Dataset excerpts:
*** Begin section ***

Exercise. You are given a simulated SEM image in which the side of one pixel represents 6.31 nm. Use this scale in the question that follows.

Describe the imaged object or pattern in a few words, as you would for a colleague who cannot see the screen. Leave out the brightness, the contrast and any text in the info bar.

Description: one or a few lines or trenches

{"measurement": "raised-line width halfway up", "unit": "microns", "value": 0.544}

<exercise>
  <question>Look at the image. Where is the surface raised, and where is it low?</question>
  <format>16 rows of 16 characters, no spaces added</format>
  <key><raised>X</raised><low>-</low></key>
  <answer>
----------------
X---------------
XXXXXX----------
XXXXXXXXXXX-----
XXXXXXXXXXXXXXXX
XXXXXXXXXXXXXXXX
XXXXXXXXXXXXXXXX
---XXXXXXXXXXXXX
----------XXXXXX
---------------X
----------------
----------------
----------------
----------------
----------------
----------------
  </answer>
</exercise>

*** End section ***

Going down the listing above, begin printing at the line with "Describe the imaged" and finish with the line with "<key><raised>X</raised><low>-</low></key>", exactly as they appear.

Answer space:
Describe the imaged object or pattern in a few words, as you would for a colleague who cannot see the screen. Leave out the brightness, the contrast and any text in the info bar.

Description: one or a few lines or trenches

{"measurement": "raised-line width halfway up", "unit": "microns", "value": 0.544}

<exercise>
  <question>Look at the image. Where is the surface raised, and where is it low?</question>
  <format>16 rows of 16 characters, no spaces added</format>
  <key><raised>X</raised><low>-</low></key>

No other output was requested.